-- Opening Marker --

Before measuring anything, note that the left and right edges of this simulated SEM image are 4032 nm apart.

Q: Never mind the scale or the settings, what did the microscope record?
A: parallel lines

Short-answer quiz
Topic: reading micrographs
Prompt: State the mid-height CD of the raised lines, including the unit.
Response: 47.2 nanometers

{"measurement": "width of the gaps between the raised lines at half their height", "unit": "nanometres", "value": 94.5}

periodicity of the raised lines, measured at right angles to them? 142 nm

-- Closing Marker --

» **WORK REQUEST**
Every record must be retyped so that it matches the original exactly.

» **ANSWER SECTION**
Before measuring anything, note that the left and right edges of this simulated SEM image are 4032 nm apart.

Q: Never mind the scale or the settings, what did the microscope record?
A: parallel lines

Short-answer quiz
Topic: reading micrographs
Prompt: State the mid-height CD of the raised lines, including the unit.
Response: 47.2 nanometers

{"measurement": "width of the gaps between the raised lines at half their height", "unit": "nanometres", "value": 94.5}

periodicity of the raised lines, measured at right angles to them? 142 nm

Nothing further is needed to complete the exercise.